- [Data excerpts]
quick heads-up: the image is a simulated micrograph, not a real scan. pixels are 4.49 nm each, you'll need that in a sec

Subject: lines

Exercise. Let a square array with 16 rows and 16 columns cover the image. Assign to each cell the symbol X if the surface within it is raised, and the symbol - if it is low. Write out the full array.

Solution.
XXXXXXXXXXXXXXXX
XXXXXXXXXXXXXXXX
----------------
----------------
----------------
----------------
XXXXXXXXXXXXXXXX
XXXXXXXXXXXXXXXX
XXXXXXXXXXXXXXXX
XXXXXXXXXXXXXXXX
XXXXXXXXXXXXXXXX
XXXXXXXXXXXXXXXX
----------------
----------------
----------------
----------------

- [Required action]
Your answer must be the records themselves, output again exactly.

- [Answer box]
quick heads-up: the image is a simulated micrograph, not a real scan. pixels are 4.49 nm each, you'll need that in a sec

Subject: lines

Exercise. Let a square array with 16 rows and 16 columns cover the image. Assign to each cell the symbol X if the surface within it is raised, and the symbol - if it is low. Write out the full array.

Solution.
XXXXXXXXXXXXXXXX
XXXXXXXXXXXXXXXX
----------------
----------------
----------------
----------------
XXXXXXXXXXXXXXXX
XXXXXXXXXXXXXXXX
XXXXXXXXXXXXXXXX
XXXXXXXXXXXXXXXX
XXXXXXXXXXXXXXXX
XXXXXXXXXXXXXXXX
----------------
----------------
----------------
----------------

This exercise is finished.